--------------------

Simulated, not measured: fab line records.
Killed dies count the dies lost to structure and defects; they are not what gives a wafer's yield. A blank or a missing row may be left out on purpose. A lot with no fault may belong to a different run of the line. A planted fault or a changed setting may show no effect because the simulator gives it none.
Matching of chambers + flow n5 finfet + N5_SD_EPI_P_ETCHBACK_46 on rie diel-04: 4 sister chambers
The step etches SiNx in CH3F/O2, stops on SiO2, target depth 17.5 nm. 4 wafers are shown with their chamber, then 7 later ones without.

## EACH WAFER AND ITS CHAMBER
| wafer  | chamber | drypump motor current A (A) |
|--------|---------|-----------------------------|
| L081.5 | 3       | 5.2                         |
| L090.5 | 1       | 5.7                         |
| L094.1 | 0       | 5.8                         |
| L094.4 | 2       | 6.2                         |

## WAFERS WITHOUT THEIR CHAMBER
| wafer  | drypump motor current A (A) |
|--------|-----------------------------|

--------------------

ACTIVITY:
Each of the entries must be set down exactly, none omitted.

ANSWER AREA:
Simulated, not measured: fab line records.
Killed dies count the dies lost to structure and defects; they are not what gives a wafer's yield. A blank or a missing row may be left out on purpose. A lot with no fault may belong to a different run of the line. A planted fault or a changed setting may show no effect because the simulator gives it none.
Matching of chambers + flow n5 finfet + N5_SD_EPI_P_ETCHBACK_46 on rie diel-04: 4 sister chambers
The step etches SiNx in CH3F/O2, stops on SiO2, target depth 17.5 nm. 4 wafers are shown with their chamber, then 7 later ones without.

## EACH WAFER AND ITS CHAMBER
| wafer  | chamber | drypump motor current A (A) |
|--------|---------|-----------------------------|
| L081.5 | 3       | 5.2                         |
| L090.5 | 1       | 5.7                         |
| L094.1 | 0       | 5.8                         |
| L094.4 | 2       | 6.2                         |

## WAFERS WITHOUT THEIR CHAMBER
| wafer  | drypump motor current A (A) |
|--------|-----------------------------|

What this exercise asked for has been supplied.